Work instruction:
Each line of the material below must be transcribed exactly.

Listed entries:
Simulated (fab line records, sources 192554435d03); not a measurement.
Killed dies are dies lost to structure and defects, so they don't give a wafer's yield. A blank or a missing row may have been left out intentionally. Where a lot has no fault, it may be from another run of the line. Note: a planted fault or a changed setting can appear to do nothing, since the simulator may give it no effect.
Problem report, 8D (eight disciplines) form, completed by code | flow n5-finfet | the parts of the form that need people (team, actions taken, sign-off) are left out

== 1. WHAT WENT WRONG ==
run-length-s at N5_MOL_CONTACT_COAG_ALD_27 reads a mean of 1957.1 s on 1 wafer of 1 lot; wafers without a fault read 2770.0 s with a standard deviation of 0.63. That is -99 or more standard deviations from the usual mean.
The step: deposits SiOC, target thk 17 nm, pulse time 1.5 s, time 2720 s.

Response:
Simulated (fab line records, sources 192554435d03); not a measurement.
Killed dies are dies lost to structure and defects, so they don't give a wafer's yield. A blank or a missing row may have been left out intentionally. Where a lot has no fault, it may be from another run of the line. Note: a planted fault or a changed setting can appear to do nothing, since the simulator may give it no effect.
Problem report, 8D (eight disciplines) form, completed by code | flow n5-finfet | the parts of the form that need people (team, actions taken, sign-off) are left out

== 1. WHAT WENT WRONG ==
run-length-s at N5_MOL_CONTACT_COAG_ALD_27 reads a mean of 1957.1 s on 1 wafer of 1 lot; wafers without a fault read 2770.0 s with a standard deviation of 0.63. That is -99 or more standard deviations from the usual mean.
The step: deposits SiOC, target thk 17 nm, pulse time 1.5 s, time 2720 s.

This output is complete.